- DATA LISTING -

= Beginning of Section =

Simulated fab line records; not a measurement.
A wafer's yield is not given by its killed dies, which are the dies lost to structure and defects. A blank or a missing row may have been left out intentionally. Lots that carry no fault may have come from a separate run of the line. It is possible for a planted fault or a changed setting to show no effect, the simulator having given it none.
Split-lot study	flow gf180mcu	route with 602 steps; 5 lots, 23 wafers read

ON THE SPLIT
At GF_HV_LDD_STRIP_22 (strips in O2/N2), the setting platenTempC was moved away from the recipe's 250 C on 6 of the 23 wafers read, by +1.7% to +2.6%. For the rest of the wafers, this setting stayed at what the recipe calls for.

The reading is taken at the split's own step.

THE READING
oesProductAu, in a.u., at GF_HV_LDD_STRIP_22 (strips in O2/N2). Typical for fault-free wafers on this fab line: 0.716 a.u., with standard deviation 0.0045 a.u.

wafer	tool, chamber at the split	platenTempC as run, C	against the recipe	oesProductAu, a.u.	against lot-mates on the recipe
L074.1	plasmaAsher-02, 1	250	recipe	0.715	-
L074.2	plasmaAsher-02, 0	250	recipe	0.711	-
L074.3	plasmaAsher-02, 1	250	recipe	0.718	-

= End of Section =

- ACTIVITY -
Repeat the data in full, matching each line exactly.

- TASK RESPONSE -
Simulated fab line records; not a measurement.
A wafer's yield is not given by its killed dies, which are the dies lost to structure and defects. A blank or a missing row may have been left out intentionally. Lots that carry no fault may have come from a separate run of the line. It is possible for a planted fault or a changed setting to show no effect, the simulator having given it none.
Split-lot study	flow gf180mcu	route with 602 steps; 5 lots, 23 wafers read

ON THE SPLIT
At GF_HV_LDD_STRIP_22 (strips in O2/N2), the setting platenTempC was moved away from the recipe's 250 C on 6 of the 23 wafers read, by +1.7% to +2.6%. For the rest of the wafers, this setting stayed at what the recipe calls for.

The reading is taken at the split's own step.

THE READING
oesProductAu, in a.u., at GF_HV_LDD_STRIP_22 (strips in O2/N2). Typical for fault-free wafers on this fab line: 0.716 a.u., with standard deviation 0.0045 a.u.

wafer	tool, chamber at the split	platenTempC as run, C	against the recipe	oesProductAu, a.u.	against lot-mates on the recipe
L074.1	plasmaAsher-02, 1	250	recipe	0.715	-
L074.2	plasmaAsher-02, 0	250	recipe	0.711	-
L074.3	plasmaAsher-02, 1	250	recipe	0.718	-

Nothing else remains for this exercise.